§ **Extracted entries**
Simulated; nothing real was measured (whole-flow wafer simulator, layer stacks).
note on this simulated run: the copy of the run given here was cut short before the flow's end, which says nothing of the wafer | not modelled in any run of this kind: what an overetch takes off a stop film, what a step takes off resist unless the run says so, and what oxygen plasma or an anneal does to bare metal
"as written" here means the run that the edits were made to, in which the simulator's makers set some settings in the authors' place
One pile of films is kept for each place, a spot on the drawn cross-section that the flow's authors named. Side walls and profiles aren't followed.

§ **Assignment**
Copy the whole listing down exactly.

§ **Reply**
Simulated; nothing real was measured (whole-flow wafer simulator, layer stacks).
note on this simulated run: the copy of the run given here was cut short before the flow's end, which says nothing of the wafer | not modelled in any run of this kind: what an overetch takes off a stop film, what a step takes off resist unless the run says so, and what oxygen plasma or an anneal does to bare metal
"as written" here means the run that the edits were made to, in which the simulator's makers set some settings in the authors' place
One pile of films is kept for each place, a spot on the drawn cross-section that the flow's authors named. Side walls and profiles aren't followed.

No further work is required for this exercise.